Excerpted records =>
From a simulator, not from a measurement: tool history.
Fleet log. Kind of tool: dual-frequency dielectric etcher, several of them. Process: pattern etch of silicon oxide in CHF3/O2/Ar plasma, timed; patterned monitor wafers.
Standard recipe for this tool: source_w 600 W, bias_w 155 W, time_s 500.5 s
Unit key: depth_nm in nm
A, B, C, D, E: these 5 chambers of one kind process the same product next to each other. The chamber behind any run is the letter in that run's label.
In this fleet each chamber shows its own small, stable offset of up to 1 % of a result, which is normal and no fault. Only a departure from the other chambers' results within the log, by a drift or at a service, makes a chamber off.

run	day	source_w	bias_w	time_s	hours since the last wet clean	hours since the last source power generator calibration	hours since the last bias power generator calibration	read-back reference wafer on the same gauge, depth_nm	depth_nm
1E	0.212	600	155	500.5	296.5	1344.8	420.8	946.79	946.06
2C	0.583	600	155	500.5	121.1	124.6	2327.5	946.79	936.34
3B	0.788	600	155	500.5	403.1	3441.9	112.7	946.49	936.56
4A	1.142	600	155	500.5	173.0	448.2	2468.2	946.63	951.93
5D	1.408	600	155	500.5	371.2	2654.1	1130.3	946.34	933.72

Assigned task => All of the records should be repeated precisely as written.

Expected answer =>
From a simulator, not from a measurement: tool history.
Fleet log. Kind of tool: dual-frequency dielectric etcher, several of them. Process: pattern etch of silicon oxide in CHF3/O2/Ar plasma, timed; patterned monitor wafers.
Standard recipe for this tool: source_w 600 W, bias_w 155 W, time_s 500.5 s
Unit key: depth_nm in nm
A, B, C, D, E: these 5 chambers of one kind process the same product next to each other. The chamber behind any run is the letter in that run's label.
In this fleet each chamber shows its own small, stable offset of up to 1 % of a result, which is normal and no fault. Only a departure from the other chambers' results within the log, by a drift or at a service, makes a chamber off.

run	day	source_w	bias_w	time_s	hours since the last wet clean	hours since the last source power generator calibration	hours since the last bias power generator calibration	read-back reference wafer on the same gauge, depth_nm	depth_nm
1E	0.212	600	155	500.5	296.5	1344.8	420.8	946.79	946.06
2C	0.583	600	155	500.5	121.1	124.6	2327.5	946.79	936.34
3B	0.788	600	155	500.5	403.1	3441.9	112.7	946.49	936.56
4A	1.142	600	155	500.5	173.0	448.2	2468.2	946.63	951.93
5D	1.408	600	155	500.5	371.2	2654.1	1130.3	946.34	933.72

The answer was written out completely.